## EXCERPTED DATA
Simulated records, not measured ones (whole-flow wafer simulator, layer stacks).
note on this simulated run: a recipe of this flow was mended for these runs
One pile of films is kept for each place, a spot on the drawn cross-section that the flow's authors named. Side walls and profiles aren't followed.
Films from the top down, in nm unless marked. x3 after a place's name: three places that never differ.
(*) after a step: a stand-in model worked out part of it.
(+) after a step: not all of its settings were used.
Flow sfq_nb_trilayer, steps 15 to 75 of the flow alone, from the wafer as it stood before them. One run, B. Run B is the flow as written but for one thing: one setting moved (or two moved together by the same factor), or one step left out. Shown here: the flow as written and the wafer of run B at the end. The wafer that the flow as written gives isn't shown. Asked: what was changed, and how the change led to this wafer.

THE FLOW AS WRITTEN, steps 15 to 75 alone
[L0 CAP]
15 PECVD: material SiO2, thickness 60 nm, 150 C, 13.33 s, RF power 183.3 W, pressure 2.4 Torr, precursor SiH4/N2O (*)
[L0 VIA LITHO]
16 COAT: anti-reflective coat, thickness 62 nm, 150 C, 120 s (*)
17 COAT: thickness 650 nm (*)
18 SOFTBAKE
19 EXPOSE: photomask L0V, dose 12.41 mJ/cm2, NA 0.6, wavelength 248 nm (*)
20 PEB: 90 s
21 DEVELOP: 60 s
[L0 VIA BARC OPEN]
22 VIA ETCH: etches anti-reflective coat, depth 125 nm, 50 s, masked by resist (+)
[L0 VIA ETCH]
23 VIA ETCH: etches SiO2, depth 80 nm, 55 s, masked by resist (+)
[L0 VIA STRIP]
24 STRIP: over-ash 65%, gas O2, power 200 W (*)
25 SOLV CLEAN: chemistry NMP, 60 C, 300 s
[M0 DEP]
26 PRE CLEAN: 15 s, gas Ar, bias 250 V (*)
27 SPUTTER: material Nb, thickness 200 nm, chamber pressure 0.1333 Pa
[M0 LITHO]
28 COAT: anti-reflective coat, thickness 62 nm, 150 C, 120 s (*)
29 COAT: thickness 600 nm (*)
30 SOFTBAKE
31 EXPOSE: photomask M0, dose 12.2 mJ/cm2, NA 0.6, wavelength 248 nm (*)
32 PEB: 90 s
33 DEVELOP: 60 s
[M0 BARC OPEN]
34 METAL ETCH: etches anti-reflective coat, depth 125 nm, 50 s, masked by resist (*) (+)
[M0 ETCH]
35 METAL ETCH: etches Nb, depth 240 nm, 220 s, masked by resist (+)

## REQUIREMENT
Starting at the first line of the entries above, please extract each line up to and including the line with "20 PEB: 90 s", unchanged, and add nothing.

## YOUR RESPONSE
Simulated records, not measured ones (whole-flow wafer simulator, layer stacks).
note on this simulated run: a recipe of this flow was mended for these runs
One pile of films is kept for each place, a spot on the drawn cross-section that the flow's authors named. Side walls and profiles aren't followed.
Films from the top down, in nm unless marked. x3 after a place's name: three places that never differ.
(*) after a step: a stand-in model worked out part of it.
(+) after a step: not all of its settings were used.
Flow sfq_nb_trilayer, steps 15 to 75 of the flow alone, from the wafer as it stood before them. One run, B. Run B is the flow as written but for one thing: one setting moved (or two moved together by the same factor), or one step left out. Shown here: the flow as written and the wafer of run B at the end. The wafer that the flow as written gives isn't shown. Asked: what was changed, and how the change led to this wafer.

THE FLOW AS WRITTEN, steps 15 to 75 alone
[L0 CAP]
15 PECVD: material SiO2, thickness 60 nm, 150 C, 13.33 s, RF power 183.3 W, pressure 2.4 Torr, precursor SiH4/N2O (*)
[L0 VIA LITHO]
16 COAT: anti-reflective coat, thickness 62 nm, 150 C, 120 s (*)
17 COAT: thickness 650 nm (*)
18 SOFTBAKE
19 EXPOSE: photomask L0V, dose 12.41 mJ/cm2, NA 0.6, wavelength 248 nm (*)
20 PEB: 90 s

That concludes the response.